Dataset entries
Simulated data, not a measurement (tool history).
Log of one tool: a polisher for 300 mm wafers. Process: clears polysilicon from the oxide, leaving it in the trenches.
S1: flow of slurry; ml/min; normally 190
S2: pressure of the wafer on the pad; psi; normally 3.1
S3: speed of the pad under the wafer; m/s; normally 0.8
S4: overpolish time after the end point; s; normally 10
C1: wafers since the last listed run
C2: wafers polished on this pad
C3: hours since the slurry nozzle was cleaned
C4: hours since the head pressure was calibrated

Assignment
Word for word, print the listing above once more.

Problem solution
Simulated data, not a measurement (tool history).
Log of one tool: a polisher for 300 mm wafers. Process: clears polysilicon from the oxide, leaving it in the trenches.
S1: flow of slurry; ml/min; normally 190
S2: pressure of the wafer on the pad; psi; normally 3.1
S3: speed of the pad under the wafer; m/s; normally 0.8
S4: overpolish time after the end point; s; normally 10
C1: wafers since the last listed run
C2: wafers polished on this pad
C3: hours since the slurry nozzle was cleaned
C4: hours since the head pressure was calibrated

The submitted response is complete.